• _WORK ORDER_: Go through the listing below and reproduce it word for word.

• _SUPPLIED MATERIAL_:
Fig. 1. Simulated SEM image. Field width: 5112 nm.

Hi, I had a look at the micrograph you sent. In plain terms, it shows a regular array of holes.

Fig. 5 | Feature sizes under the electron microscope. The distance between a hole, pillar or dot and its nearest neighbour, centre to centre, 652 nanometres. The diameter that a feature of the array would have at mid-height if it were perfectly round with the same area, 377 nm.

• _EXERCISE ANSWER_:
Fig. 1. Simulated SEM image. Field width: 5112 nm.

Hi, I had a look at the micrograph you sent. In plain terms, it shows a regular array of holes.

Fig. 5 | Feature sizes under the electron microscope. The distance between a hole, pillar or dot and its nearest neighbour, centre to centre, 652 nanometres. The diameter that a feature of the array would have at mid-height if it were perfectly round with the same area, 377 nm.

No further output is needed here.